§ EXERCISE
Transcribe the listing precisely, entry by entry.

==============================

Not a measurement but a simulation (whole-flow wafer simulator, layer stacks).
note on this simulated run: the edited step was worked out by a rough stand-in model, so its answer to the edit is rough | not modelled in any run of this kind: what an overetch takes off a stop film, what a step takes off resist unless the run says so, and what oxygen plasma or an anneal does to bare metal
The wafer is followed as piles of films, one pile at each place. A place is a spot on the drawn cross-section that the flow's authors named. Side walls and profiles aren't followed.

==============================

§ WRITTEN RESPONSE
Not a measurement but a simulation (whole-flow wafer simulator, layer stacks).
note on this simulated run: the edited step was worked out by a rough stand-in model, so its answer to the edit is rough | not modelled in any run of this kind: what an overetch takes off a stop film, what a step takes off resist unless the run says so, and what oxygen plasma or an anneal does to bare metal
The wafer is followed as piles of films, one pile at each place. A place is a spot on the drawn cross-section that the flow's authors named. Side walls and profiles aren't followed.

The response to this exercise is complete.